■ Given records
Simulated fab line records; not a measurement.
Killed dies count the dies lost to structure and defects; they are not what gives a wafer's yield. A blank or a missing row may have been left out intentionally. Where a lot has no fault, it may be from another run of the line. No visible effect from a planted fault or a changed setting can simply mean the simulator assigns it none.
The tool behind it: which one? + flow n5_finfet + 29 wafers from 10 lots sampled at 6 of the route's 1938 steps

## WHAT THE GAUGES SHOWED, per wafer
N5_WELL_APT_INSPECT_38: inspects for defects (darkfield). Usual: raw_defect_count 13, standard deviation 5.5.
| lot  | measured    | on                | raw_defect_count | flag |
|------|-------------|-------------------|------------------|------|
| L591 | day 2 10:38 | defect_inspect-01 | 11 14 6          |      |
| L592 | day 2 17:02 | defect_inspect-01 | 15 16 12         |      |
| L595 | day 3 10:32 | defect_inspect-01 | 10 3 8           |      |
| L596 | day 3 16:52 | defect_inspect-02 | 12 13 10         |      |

■ Requirement
Please output an exact copy of the lines above, from the opening line of the data down to the line that contains "N5_WELL_APT_INSPECT_38: inspects for".

■ Result
Simulated fab line records; not a measurement.
Killed dies count the dies lost to structure and defects; they are not what gives a wafer's yield. A blank or a missing row may have been left out intentionally. Where a lot has no fault, it may be from another run of the line. No visible effect from a planted fault or a changed setting can simply mean the simulator assigns it none.
The tool behind it: which one? + flow n5_finfet + 29 wafers from 10 lots sampled at 6 of the route's 1938 steps

## WHAT THE GAUGES SHOWED, per wafer
N5_WELL_APT_INSPECT_38: inspects for defects (darkfield). Usual: raw_defect_count 13, standard deviation 5.5.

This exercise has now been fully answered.